#### Excerpted records:
•••

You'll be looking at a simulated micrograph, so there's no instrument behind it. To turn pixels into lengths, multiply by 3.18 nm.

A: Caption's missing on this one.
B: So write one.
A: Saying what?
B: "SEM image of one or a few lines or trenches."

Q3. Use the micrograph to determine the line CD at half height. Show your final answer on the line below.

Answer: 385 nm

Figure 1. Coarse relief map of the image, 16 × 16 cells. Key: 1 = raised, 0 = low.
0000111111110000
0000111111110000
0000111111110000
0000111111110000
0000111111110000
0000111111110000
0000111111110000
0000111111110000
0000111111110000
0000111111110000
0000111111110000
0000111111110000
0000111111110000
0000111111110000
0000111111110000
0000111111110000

•••

#### Requirement:
Write the opening line of the data above and every line after it, exactly, stopping once you have written the line with "Answer: 385 nm".

#### Solution:
You'll be looking at a simulated micrograph, so there's no instrument behind it. To turn pixels into lengths, multiply by 3.18 nm.

A: Caption's missing on this one.
B: So write one.
A: Saying what?
B: "SEM image of one or a few lines or trenches."

Q3. Use the micrograph to determine the line CD at half height. Show your final answer on the line below.

Answer: 385 nm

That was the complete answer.